Extracted entries:
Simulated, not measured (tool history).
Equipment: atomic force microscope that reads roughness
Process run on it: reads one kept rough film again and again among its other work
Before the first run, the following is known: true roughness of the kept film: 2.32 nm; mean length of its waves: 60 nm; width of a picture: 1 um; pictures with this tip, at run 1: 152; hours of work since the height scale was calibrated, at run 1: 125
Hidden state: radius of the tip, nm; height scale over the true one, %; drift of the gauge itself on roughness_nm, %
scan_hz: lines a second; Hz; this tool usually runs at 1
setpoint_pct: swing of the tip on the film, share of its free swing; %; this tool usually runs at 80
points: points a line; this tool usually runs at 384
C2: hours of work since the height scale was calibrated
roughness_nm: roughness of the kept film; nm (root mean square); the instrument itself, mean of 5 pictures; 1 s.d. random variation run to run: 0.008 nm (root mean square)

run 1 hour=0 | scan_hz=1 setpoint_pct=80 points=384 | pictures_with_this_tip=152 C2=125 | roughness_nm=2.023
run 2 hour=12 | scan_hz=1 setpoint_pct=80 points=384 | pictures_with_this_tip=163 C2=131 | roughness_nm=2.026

Action item:
Of all the entries above, output exactly the lines between the one holding "roughness_nm: roughness of" and the one holding "run 1 hour=0", inclusive.

Problem solution:
roughness_nm: roughness of the kept film; nm (root mean square); the instrument itself, mean of 5 pictures; 1 s.d. random variation run to run: 0.008 nm (root mean square)

run 1 hour=0 | scan_hz=1 setpoint_pct=80 points=384 | pictures_with_this_tip=152 C2=125 | roughness_nm=2.023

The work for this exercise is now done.